Recorded information>
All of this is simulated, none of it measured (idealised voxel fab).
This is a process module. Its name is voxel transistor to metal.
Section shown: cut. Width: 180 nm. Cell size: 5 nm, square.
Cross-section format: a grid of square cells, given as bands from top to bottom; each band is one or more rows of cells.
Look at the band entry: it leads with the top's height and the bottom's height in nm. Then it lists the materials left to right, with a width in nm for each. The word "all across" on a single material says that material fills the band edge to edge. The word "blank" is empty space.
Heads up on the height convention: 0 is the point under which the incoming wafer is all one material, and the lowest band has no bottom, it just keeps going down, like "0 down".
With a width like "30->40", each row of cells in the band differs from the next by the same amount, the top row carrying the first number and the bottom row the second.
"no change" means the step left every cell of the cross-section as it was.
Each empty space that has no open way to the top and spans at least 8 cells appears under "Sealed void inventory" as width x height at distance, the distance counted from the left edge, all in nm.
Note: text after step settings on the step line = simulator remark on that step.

Work item>
Reproduce the records above exactly, from the first line to the line that holds "Section shown: cut.", inclusive, and omit everything after it.

Answer box>
All of this is simulated, none of it measured (idealised voxel fab).
This is a process module. Its name is voxel transistor to metal.
Section shown: cut. Width: 180 nm. Cell size: 5 nm, square.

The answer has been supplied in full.